**Work order:** Transcribe the listing below exactly, leaving nothing out.

[Opening Dataset excerpts section]

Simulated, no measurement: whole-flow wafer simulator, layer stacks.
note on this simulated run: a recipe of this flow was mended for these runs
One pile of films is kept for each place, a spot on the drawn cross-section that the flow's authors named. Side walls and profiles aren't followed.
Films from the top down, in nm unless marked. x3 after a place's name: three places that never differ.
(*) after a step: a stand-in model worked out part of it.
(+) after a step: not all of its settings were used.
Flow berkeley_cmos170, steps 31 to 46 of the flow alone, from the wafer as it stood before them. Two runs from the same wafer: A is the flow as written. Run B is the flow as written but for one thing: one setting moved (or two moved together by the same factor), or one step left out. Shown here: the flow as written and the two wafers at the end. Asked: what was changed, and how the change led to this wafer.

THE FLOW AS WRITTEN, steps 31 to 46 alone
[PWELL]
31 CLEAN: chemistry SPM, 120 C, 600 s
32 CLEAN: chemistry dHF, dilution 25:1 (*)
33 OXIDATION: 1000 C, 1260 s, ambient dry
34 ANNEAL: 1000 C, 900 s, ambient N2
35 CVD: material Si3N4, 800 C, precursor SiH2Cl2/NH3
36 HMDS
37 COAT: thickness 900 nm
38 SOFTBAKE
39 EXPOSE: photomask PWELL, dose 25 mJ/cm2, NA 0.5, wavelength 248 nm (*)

[Closing Dataset excerpts section]

**Solution:**
Simulated, no measurement: whole-flow wafer simulator, layer stacks.
note on this simulated run: a recipe of this flow was mended for these runs
One pile of films is kept for each place, a spot on the drawn cross-section that the flow's authors named. Side walls and profiles aren't followed.
Films from the top down, in nm unless marked. x3 after a place's name: three places that never differ.
(*) after a step: a stand-in model worked out part of it.
(+) after a step: not all of its settings were used.
Flow berkeley_cmos170, steps 31 to 46 of the flow alone, from the wafer as it stood before them. Two runs from the same wafer: A is the flow as written. Run B is the flow as written but for one thing: one setting moved (or two moved together by the same factor), or one step left out. Shown here: the flow as written and the two wafers at the end. Asked: what was changed, and how the change led to this wafer.

THE FLOW AS WRITTEN, steps 31 to 46 alone
[PWELL]
31 CLEAN: chemistry SPM, 120 C, 600 s
32 CLEAN: chemistry dHF, dilution 25:1 (*)
33 OXIDATION: 1000 C, 1260 s, ambient dry
34 ANNEAL: 1000 C, 900 s, ambient N2
35 CVD: material Si3N4, 800 C, precursor SiH2Cl2/NH3
36 HMDS
37 COAT: thickness 900 nm
38 SOFTBAKE
39 EXPOSE: photomask PWELL, dose 25 mJ/cm2, NA 0.5, wavelength 248 nm (*)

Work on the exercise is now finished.